**Action item:**
Nothing outside the range is wanted. Repeat exactly the lines below from the one with "Could you tell" through the one with "hey, quick one, what's".

**Input data:**
◇ ◇ ◇ ◇

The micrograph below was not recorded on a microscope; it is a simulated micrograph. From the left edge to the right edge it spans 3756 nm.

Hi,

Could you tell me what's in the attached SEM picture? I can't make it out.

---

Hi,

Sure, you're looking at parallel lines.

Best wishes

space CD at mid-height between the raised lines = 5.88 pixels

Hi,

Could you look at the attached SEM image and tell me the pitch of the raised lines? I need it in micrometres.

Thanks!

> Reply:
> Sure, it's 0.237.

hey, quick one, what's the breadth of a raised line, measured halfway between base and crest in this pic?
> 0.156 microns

◇ ◇ ◇ ◇

**Answer box:**
Could you tell me what's in the attached SEM picture? I can't make it out.

---

Hi,

Sure, you're looking at parallel lines.

Best wishes

space CD at mid-height between the raised lines = 5.88 pixels

Hi,

Could you look at the attached SEM image and tell me the pitch of the raised lines? I need it in micrometres.

Thanks!

> Reply:
> Sure, it's 0.237.

hey, quick one, what's the breadth of a raised line, measured halfway between base and crest in this pic?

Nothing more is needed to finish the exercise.